◆ **Action item**
Go through the listing below and output exactly the line with "day 17 04:36", the line with "- NHARC_A_CHANNEL_HOLE_D1_ETCH_21: etches", and each line between; omit the rest.

┄┄┄┄┄┄┄┄┄┄

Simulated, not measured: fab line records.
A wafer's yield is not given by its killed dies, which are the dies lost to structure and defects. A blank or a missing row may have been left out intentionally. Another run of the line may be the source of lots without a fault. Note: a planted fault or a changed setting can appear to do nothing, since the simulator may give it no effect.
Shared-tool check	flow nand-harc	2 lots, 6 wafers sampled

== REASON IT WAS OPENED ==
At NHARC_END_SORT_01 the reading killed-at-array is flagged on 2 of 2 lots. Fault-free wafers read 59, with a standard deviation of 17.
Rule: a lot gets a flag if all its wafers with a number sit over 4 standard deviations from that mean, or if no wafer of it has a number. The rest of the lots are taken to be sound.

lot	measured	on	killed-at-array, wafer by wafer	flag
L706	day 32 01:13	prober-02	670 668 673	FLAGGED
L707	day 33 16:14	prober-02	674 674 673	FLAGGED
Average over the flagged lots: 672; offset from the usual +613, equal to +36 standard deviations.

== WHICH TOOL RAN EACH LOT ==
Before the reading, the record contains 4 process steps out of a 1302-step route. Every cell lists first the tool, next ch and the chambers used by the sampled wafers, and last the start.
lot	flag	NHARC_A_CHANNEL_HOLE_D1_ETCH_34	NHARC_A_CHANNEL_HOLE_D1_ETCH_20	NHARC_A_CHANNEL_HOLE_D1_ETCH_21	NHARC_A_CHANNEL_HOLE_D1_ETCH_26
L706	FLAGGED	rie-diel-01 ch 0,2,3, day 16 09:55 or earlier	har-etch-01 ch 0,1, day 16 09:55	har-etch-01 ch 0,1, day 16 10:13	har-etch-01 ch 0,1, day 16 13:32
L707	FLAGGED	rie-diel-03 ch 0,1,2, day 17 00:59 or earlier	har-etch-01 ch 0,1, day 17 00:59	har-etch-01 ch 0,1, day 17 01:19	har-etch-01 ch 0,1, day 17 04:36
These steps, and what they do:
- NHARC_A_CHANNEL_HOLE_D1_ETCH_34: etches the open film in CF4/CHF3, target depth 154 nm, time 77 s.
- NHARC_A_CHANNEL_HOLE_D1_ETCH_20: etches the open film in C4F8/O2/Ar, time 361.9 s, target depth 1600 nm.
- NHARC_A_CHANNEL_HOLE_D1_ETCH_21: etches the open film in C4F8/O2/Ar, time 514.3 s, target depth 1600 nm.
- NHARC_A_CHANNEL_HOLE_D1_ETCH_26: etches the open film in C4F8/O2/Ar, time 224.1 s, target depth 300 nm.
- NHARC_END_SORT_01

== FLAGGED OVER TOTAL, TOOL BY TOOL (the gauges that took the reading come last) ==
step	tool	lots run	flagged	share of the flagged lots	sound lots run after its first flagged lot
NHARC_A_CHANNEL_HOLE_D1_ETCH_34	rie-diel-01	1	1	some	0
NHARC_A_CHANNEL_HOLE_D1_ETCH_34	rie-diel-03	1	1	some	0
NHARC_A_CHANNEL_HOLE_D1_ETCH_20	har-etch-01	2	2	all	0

┄┄┄┄┄┄┄┄┄┄

◆ **Problem solution**
L707	FLAGGED	rie-diel-03 ch 0,1,2, day 17 00:59 or earlier	har-etch-01 ch 0,1, day 17 00:59	har-etch-01 ch 0,1, day 17 01:19	har-etch-01 ch 0,1, day 17 04:36
These steps, and what they do:
- NHARC_A_CHANNEL_HOLE_D1_ETCH_34: etches the open film in CF4/CHF3, target depth 154 nm, time 77 s.
- NHARC_A_CHANNEL_HOLE_D1_ETCH_20: etches the open film in C4F8/O2/Ar, time 361.9 s, target depth 1600 nm.
- NHARC_A_CHANNEL_HOLE_D1_ETCH_21: etches the open film in C4F8/O2/Ar, time 514.3 s, target depth 1600 nm.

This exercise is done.